▸ Entries shown
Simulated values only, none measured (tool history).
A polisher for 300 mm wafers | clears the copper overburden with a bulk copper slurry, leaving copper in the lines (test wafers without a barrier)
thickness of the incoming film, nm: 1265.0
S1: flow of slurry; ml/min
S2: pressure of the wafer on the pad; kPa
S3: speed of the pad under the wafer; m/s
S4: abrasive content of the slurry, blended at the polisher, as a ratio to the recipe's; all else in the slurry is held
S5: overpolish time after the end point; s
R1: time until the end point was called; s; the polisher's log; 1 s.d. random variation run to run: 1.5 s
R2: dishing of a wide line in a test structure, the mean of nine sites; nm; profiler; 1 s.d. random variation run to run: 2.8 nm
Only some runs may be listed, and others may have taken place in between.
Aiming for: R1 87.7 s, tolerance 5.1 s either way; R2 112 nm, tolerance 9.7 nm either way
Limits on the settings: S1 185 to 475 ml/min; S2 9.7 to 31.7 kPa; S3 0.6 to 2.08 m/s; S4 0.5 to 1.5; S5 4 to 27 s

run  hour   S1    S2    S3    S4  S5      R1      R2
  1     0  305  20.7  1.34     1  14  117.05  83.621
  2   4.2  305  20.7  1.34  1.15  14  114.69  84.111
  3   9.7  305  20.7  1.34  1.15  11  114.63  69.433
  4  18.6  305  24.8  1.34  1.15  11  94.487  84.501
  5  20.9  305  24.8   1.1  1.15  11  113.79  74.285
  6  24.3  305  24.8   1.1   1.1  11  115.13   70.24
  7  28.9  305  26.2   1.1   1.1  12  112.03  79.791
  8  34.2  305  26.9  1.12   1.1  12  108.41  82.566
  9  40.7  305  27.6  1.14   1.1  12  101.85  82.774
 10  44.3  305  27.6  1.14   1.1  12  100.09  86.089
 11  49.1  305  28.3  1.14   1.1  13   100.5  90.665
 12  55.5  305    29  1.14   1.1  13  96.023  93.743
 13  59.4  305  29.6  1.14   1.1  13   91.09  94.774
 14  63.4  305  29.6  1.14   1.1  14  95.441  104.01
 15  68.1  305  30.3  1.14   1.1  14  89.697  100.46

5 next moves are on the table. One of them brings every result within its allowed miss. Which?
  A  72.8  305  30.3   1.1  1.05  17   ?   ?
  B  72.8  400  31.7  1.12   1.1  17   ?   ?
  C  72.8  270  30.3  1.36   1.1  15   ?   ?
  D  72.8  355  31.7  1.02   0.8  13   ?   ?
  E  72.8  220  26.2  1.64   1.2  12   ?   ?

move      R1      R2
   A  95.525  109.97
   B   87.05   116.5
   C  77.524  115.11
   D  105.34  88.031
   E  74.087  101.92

▸ Work task
Go to the line in the material above that contains "A polisher for" and copy exactly from there through the line that contains "S2: pressure of the wafer on the pad; kPa", stopping after it.

▸ Task response
A polisher for 300 mm wafers | clears the copper overburden with a bulk copper slurry, leaving copper in the lines (test wafers without a barrier)
thickness of the incoming film, nm: 1265.0
S1: flow of slurry; ml/min
S2: pressure of the wafer on the pad; kPa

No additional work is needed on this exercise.